== == ==

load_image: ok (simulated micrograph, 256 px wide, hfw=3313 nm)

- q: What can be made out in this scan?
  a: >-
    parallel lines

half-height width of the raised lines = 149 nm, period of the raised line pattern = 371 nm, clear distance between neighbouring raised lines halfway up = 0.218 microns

== == ==

* BRIEF *
Retype all of the material above with every character intact.

* WRITTEN REPLY *
load_image: ok (simulated micrograph, 256 px wide, hfw=3313 nm)

- q: What can be made out in this scan?
  a: >-
    parallel lines

half-height width of the raised lines = 149 nm, period of the raised line pattern = 371 nm, clear distance between neighbouring raised lines halfway up = 0.218 microns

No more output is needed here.